Data for review: Begin
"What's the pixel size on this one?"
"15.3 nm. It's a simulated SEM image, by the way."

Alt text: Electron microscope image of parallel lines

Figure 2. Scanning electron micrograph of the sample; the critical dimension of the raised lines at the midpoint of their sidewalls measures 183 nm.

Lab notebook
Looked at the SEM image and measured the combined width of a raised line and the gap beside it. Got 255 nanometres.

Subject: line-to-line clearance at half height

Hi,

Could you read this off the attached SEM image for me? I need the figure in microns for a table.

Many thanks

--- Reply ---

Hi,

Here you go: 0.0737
Data for review: End

__Action item__:
Above are the records; print exactly the lines from the line with "Alt text: Electron" to the line with "Lab notebook", including both, and nothing else.

__Answer section__:
Alt text: Electron microscope image of parallel lines

Figure 2. Scanning electron micrograph of the sample; the critical dimension of the raised lines at the midpoint of their sidewalls measures 183 nm.

Lab notebook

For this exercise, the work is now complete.